- Brief
All lines before the one containing "start_h: hours from", plus that line itself, are to be printed exactly as they appear below.

- Information given
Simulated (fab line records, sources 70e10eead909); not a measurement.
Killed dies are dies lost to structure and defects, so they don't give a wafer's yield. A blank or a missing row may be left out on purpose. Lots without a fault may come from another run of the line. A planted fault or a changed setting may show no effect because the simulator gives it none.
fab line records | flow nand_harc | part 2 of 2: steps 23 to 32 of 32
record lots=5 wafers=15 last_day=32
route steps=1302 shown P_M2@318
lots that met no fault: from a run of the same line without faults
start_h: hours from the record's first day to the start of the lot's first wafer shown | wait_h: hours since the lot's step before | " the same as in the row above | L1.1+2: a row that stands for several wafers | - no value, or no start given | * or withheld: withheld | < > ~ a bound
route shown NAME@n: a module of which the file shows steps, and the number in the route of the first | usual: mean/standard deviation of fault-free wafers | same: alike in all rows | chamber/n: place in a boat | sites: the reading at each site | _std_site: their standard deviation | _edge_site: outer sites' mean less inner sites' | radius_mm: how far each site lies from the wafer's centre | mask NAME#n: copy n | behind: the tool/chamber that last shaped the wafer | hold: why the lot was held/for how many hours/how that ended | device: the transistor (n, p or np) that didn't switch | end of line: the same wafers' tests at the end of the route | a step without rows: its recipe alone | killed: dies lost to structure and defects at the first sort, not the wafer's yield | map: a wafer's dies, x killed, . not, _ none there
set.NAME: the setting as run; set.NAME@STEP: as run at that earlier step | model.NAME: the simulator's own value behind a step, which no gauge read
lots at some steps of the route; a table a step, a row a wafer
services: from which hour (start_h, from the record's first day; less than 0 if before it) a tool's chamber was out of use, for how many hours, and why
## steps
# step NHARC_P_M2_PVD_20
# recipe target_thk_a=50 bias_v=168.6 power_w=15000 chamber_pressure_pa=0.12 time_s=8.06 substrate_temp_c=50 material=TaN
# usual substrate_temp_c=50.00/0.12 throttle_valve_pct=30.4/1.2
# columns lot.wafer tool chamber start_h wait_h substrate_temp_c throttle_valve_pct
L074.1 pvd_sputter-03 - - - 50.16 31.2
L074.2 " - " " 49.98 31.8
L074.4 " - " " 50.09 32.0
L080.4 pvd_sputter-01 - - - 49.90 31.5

- Your solution
Simulated (fab line records, sources 70e10eead909); not a measurement.
Killed dies are dies lost to structure and defects, so they don't give a wafer's yield. A blank or a missing row may be left out on purpose. Lots without a fault may come from another run of the line. A planted fault or a changed setting may show no effect because the simulator gives it none.
fab line records | flow nand_harc | part 2 of 2: steps 23 to 32 of 32
record lots=5 wafers=15 last_day=32
route steps=1302 shown P_M2@318
lots that met no fault: from a run of the same line without faults
start_h: hours from the record's first day to the start of the lot's first wafer shown | wait_h: hours since the lot's step before | " the same as in the row above | L1.1+2: a row that stands for several wafers | - no value, or no start given | * or withheld: withheld | < > ~ a bound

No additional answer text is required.